Given the material below, output exactly the lines from the line with "start-h: the number" to the line with "route shown NAME@n: a", both ends included, and no other lines.

══ EXCERPTED DATA ══

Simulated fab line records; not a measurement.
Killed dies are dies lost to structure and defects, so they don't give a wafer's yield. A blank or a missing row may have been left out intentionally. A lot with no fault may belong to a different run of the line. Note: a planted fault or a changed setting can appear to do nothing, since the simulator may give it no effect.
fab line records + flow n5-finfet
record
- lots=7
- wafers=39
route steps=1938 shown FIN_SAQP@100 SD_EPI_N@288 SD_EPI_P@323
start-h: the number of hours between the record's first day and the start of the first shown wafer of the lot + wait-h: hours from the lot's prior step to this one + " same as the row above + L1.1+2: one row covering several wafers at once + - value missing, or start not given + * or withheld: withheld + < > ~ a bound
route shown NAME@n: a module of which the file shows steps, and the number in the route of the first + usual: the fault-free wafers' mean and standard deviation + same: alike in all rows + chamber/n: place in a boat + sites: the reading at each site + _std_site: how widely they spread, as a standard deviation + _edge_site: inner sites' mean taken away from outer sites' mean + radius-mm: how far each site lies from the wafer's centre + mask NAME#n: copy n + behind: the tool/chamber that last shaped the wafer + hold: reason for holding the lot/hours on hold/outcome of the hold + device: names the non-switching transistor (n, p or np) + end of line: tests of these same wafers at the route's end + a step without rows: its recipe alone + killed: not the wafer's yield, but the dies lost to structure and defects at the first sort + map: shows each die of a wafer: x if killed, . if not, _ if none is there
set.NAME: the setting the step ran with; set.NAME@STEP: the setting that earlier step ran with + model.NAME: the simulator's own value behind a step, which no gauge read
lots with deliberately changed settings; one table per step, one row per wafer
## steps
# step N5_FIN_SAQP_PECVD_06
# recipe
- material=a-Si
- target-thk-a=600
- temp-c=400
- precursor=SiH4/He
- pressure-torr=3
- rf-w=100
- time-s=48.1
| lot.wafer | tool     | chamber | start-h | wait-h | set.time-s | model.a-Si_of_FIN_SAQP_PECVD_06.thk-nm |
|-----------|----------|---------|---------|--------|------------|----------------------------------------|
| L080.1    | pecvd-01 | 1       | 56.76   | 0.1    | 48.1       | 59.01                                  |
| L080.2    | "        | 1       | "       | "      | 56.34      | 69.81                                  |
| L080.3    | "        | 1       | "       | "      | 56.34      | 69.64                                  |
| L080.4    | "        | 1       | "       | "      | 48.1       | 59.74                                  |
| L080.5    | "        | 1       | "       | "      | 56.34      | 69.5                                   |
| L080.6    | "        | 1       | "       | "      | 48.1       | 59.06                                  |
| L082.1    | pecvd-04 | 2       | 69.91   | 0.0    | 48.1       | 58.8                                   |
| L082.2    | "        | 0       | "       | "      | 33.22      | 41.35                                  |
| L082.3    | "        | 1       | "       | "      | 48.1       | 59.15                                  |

═══

* _YOUR RESPONSE_
start-h: the number of hours between the record's first day and the start of the first shown wafer of the lot + wait-h: hours from the lot's prior step to this one + " same as the row above + L1.1+2: one row covering several wafers at once + - value missing, or start not given + * or withheld: withheld + < > ~ a bound
route shown NAME@n: a module of which the file shows steps, and the number in the route of the first + usual: the fault-free wafers' mean and standard deviation + same: alike in all rows + chamber/n: place in a boat + sites: the reading at each site + _std_site: how widely they spread, as a standard deviation + _edge_site: inner sites' mean taken away from outer sites' mean + radius-mm: how far each site lies from the wafer's centre + mask NAME#n: copy n + behind: the tool/chamber that last shaped the wafer + hold: reason for holding the lot/hours on hold/outcome of the hold + device: names the non-switching transistor (n, p or np) + end of line: tests of these same wafers at the route's end + a step without rows: its recipe alone + killed: not the wafer's yield, but the dies lost to structure and defects at the first sort + map: shows each die of a wafer: x if killed, . if not, _ if none is there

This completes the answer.